▶ **Activity**: Transcribe each record below character for character.

▶ **Provided information**:
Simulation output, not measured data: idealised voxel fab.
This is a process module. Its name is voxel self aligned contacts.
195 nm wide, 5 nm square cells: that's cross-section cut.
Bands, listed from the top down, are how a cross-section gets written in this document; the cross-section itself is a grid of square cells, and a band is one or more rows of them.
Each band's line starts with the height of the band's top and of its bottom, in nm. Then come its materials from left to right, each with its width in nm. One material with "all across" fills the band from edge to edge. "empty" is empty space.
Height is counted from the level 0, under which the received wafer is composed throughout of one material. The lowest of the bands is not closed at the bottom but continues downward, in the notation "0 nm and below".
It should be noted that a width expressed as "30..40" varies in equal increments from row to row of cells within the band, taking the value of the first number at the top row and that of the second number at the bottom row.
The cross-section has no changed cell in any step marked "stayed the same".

▶ **Reply**:
Simulation output, not measured data: idealised voxel fab.
This is a process module. Its name is voxel self aligned contacts.
195 nm wide, 5 nm square cells: that's cross-section cut.
Bands, listed from the top down, are how a cross-section gets written in this document; the cross-section itself is a grid of square cells, and a band is one or more rows of them.
Each band's line starts with the height of the band's top and of its bottom, in nm. Then come its materials from left to right, each with its width in nm. One material with "all across" fills the band from edge to edge. "empty" is empty space.
Height is counted from the level 0, under which the received wafer is composed throughout of one material. The lowest of the bands is not closed at the bottom but continues downward, in the notation "0 nm and below".
It should be noted that a width expressed as "30..40" varies in equal increments from row to row of cells within the band, taking the value of the first number at the top row and that of the second number at the bottom row.
The cross-section has no changed cell in any step marked "stayed the same".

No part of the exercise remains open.